[Start of section]

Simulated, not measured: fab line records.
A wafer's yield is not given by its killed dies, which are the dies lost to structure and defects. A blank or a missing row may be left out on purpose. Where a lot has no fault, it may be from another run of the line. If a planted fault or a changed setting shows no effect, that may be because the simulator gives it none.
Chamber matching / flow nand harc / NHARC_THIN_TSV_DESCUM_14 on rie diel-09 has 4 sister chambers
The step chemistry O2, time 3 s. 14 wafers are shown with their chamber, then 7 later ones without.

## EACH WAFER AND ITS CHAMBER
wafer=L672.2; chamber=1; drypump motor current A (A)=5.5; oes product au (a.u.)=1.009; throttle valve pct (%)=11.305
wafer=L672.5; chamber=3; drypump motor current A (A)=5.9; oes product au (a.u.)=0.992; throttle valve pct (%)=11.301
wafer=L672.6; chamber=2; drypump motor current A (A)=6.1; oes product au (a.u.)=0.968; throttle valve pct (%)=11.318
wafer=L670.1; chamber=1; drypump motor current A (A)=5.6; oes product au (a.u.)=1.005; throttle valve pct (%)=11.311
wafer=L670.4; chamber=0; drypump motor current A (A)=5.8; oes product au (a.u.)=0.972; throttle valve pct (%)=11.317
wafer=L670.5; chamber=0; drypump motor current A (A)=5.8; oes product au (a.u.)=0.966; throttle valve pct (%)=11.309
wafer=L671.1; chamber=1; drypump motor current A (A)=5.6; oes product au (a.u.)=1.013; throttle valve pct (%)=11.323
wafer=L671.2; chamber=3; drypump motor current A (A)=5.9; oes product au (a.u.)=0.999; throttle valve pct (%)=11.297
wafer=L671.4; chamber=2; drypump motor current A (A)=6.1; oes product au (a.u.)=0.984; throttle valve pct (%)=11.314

[End of section]

## Exercise
An exact reproduction of the data is required. Leave nothing out.

## Written answer
Simulated, not measured: fab line records.
A wafer's yield is not given by its killed dies, which are the dies lost to structure and defects. A blank or a missing row may be left out on purpose. Where a lot has no fault, it may be from another run of the line. If a planted fault or a changed setting shows no effect, that may be because the simulator gives it none.
Chamber matching / flow nand harc / NHARC_THIN_TSV_DESCUM_14 on rie diel-09 has 4 sister chambers
The step chemistry O2, time 3 s. 14 wafers are shown with their chamber, then 7 later ones without.

## EACH WAFER AND ITS CHAMBER
wafer=L672.2; chamber=1; drypump motor current A (A)=5.5; oes product au (a.u.)=1.009; throttle valve pct (%)=11.305
wafer=L672.5; chamber=3; drypump motor current A (A)=5.9; oes product au (a.u.)=0.992; throttle valve pct (%)=11.301
wafer=L672.6; chamber=2; drypump motor current A (A)=6.1; oes product au (a.u.)=0.968; throttle valve pct (%)=11.318
wafer=L670.1; chamber=1; drypump motor current A (A)=5.6; oes product au (a.u.)=1.005; throttle valve pct (%)=11.311
wafer=L670.4; chamber=0; drypump motor current A (A)=5.8; oes product au (a.u.)=0.972; throttle valve pct (%)=11.317
wafer=L670.5; chamber=0; drypump motor current A (A)=5.8; oes product au (a.u.)=0.966; throttle valve pct (%)=11.309
wafer=L671.1; chamber=1; drypump motor current A (A)=5.6; oes product au (a.u.)=1.013; throttle valve pct (%)=11.323
wafer=L671.2; chamber=3; drypump motor current A (A)=5.9; oes product au (a.u.)=0.999; throttle valve pct (%)=11.297
wafer=L671.4; chamber=2; drypump motor current A (A)=6.1; oes product au (a.u.)=0.984; throttle valve pct (%)=11.314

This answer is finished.